» **Action item**: In the listing below, the lines from the first through the one with "Process run on" are to be copied word for word.

» **Excerpted records**:
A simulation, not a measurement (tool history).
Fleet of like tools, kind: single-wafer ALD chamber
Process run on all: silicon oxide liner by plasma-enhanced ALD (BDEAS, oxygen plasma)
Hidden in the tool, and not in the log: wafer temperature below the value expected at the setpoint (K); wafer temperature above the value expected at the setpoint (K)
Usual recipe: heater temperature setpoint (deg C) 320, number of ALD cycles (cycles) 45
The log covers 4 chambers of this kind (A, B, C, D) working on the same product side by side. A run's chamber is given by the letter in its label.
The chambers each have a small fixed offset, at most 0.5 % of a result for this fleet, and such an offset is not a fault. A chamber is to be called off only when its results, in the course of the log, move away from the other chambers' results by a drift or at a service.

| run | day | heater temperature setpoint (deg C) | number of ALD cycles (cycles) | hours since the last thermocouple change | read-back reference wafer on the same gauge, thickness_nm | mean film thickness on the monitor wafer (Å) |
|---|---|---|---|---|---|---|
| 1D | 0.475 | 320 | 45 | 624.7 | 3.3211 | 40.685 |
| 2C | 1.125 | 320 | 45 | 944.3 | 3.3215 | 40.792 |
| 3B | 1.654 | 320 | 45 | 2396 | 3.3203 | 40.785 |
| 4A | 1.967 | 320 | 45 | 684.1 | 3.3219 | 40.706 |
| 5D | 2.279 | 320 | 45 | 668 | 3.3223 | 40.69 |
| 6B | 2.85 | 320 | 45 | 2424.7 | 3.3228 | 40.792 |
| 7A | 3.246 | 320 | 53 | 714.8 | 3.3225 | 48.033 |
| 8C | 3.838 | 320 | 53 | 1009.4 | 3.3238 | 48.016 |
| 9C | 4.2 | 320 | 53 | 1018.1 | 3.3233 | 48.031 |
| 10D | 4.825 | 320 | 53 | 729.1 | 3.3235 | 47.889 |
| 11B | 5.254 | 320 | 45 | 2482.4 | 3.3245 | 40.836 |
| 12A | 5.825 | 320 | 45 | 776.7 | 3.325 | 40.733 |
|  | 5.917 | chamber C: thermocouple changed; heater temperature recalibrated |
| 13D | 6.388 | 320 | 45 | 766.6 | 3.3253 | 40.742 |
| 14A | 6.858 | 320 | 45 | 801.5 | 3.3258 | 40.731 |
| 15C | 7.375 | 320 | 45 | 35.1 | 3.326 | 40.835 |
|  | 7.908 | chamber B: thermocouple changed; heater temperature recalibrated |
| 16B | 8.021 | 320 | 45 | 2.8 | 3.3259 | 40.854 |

» **Written solution**:
A simulation, not a measurement (tool history).
Fleet of like tools, kind: single-wafer ALD chamber
Process run on all: silicon oxide liner by plasma-enhanced ALD (BDEAS, oxygen plasma)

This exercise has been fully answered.